Every entry must be output exactly as it is written.

BEGIN Study material

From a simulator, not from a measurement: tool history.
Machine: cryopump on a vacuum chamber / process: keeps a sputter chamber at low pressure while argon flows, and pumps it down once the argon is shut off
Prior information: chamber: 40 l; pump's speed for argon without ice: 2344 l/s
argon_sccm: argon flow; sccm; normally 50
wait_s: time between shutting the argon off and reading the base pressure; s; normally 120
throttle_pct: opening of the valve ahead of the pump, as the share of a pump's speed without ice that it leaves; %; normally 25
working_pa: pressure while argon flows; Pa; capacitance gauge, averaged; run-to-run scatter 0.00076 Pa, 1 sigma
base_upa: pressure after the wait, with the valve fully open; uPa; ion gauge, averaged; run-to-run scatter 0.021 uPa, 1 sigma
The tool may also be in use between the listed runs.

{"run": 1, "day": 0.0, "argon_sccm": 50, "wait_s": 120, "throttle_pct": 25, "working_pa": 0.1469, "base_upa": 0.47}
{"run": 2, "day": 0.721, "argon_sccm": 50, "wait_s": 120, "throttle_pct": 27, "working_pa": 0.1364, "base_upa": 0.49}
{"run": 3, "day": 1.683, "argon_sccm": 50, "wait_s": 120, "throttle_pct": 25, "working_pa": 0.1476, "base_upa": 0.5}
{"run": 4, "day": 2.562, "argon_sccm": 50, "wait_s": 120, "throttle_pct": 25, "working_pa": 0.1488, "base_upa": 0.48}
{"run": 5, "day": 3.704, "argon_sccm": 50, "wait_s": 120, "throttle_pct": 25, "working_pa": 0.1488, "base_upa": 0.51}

END Study material

Worked solution:
From a simulator, not from a measurement: tool history.
Machine: cryopump on a vacuum chamber / process: keeps a sputter chamber at low pressure while argon flows, and pumps it down once the argon is shut off
Prior information: chamber: 40 l; pump's speed for argon without ice: 2344 l/s
argon_sccm: argon flow; sccm; normally 50
wait_s: time between shutting the argon off and reading the base pressure; s; normally 120
throttle_pct: opening of the valve ahead of the pump, as the share of a pump's speed without ice that it leaves; %; normally 25
working_pa: pressure while argon flows; Pa; capacitance gauge, averaged; run-to-run scatter 0.00076 Pa, 1 sigma
base_upa: pressure after the wait, with the valve fully open; uPa; ion gauge, averaged; run-to-run scatter 0.021 uPa, 1 sigma
The tool may also be in use between the listed runs.

{"run": 1, "day": 0.0, "argon_sccm": 50, "wait_s": 120, "throttle_pct": 25, "working_pa": 0.1469, "base_upa": 0.47}
{"run": 2, "day": 0.721, "argon_sccm": 50, "wait_s": 120, "throttle_pct": 27, "working_pa": 0.1364, "base_upa": 0.49}
{"run": 3, "day": 1.683, "argon_sccm": 50, "wait_s": 120, "throttle_pct": 25, "working_pa": 0.1476, "base_upa": 0.5}
{"run": 4, "day": 2.562, "argon_sccm": 50, "wait_s": 120, "throttle_pct": 25, "working_pa": 0.1488, "base_upa": 0.48}
{"run": 5, "day": 3.704, "argon_sccm": 50, "wait_s": 120, "throttle_pct": 25, "working_pa": 0.1488, "base_upa": 0.51}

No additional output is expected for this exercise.